# [Task item]
Given the material below, return only the lines starting at the line with "lot=L868; measured=day 34" and ending at the line with "Average over the", exactly as they appear.

# [Information]
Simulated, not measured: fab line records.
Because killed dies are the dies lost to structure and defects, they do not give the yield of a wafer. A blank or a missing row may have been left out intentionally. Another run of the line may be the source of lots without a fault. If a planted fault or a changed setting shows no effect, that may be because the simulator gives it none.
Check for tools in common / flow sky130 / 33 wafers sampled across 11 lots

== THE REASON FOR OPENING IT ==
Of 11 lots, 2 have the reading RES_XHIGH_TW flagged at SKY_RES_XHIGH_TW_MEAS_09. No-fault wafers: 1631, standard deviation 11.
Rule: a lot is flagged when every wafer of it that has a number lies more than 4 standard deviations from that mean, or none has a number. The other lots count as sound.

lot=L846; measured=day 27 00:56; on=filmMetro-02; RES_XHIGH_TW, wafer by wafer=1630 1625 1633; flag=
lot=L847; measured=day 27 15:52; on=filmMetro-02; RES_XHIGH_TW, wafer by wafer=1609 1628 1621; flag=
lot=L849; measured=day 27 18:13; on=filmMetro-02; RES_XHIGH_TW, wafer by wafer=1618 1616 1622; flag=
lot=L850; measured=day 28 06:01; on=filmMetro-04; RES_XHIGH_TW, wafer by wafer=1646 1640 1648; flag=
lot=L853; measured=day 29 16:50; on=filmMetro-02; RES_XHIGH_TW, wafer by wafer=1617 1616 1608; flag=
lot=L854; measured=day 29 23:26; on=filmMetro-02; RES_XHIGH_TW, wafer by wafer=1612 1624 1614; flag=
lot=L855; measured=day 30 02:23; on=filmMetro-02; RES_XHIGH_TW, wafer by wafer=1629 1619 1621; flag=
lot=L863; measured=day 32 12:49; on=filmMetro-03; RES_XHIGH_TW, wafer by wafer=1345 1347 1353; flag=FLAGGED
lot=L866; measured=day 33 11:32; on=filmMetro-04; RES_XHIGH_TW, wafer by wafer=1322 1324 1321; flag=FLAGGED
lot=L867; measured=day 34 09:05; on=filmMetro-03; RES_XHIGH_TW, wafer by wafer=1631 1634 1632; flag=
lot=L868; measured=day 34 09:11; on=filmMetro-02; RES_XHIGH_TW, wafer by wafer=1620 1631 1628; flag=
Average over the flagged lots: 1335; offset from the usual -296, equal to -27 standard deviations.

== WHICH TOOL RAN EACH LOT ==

# [Task result]
lot=L868; measured=day 34 09:11; on=filmMetro-02; RES_XHIGH_TW, wafer by wafer=1620 1631 1628; flag=
Average over the flagged lots: 1335; offset from the usual -296, equal to -27 standard deviations.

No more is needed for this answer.